| Dataset extract |
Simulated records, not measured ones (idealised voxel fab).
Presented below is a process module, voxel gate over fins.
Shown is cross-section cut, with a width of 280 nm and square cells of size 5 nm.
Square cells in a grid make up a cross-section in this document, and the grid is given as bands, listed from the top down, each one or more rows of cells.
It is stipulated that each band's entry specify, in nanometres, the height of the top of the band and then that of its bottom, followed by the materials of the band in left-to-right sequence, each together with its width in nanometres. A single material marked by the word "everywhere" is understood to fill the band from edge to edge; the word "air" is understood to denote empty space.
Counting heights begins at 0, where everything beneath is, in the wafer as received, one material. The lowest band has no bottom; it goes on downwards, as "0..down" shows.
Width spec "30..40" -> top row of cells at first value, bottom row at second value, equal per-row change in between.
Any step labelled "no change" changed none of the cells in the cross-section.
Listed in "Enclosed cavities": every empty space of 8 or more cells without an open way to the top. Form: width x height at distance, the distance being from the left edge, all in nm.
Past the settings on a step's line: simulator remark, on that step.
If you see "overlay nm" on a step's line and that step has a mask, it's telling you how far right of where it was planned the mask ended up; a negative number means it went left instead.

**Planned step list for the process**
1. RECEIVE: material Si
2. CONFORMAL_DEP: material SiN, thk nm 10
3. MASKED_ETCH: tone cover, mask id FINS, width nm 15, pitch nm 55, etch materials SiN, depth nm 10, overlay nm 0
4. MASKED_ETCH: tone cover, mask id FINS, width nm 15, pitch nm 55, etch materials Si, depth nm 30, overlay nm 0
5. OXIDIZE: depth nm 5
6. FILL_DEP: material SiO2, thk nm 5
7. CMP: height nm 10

| Work task |
Would you print exactly and only the lines of the material above that run from the line with "Presented below is" through the line with "Square cells in", both included?

| Answer space |
Presented below is a process module, voxel gate over fins.
Shown is cross-section cut, with a width of 280 nm and square cells of size 5 nm.
Square cells in a grid make up a cross-section in this document, and the grid is given as bands, listed from the top down, each one or more rows of cells.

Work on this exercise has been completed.